» ASSIGNED TASK:
Please return the full listing. Every line must match exactly.

» PROVIDED RECORDS:
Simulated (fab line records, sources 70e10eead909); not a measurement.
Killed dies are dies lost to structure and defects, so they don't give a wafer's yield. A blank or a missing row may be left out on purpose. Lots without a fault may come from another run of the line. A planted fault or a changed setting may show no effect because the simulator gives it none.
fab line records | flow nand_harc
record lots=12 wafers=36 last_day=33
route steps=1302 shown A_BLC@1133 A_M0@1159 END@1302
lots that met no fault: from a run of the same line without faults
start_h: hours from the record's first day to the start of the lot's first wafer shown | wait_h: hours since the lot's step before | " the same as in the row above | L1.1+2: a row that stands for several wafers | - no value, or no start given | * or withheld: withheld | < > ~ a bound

» EXPECTED ANSWER:
Simulated (fab line records, sources 70e10eead909); not a measurement.
Killed dies are dies lost to structure and defects, so they don't give a wafer's yield. A blank or a missing row may be left out on purpose. Lots without a fault may come from another run of the line. A planted fault or a changed setting may show no effect because the simulator gives it none.
fab line records | flow nand_harc
record lots=12 wafers=36 last_day=33
route steps=1302 shown A_BLC@1133 A_M0@1159 END@1302
lots that met no fault: from a run of the same line without faults
start_h: hours from the record's first day to the start of the lot's first wafer shown | wait_h: hours since the lot's step before | " the same as in the row above | L1.1+2: a row that stands for several wafers | - no value, or no start given | * or withheld: withheld | < > ~ a bound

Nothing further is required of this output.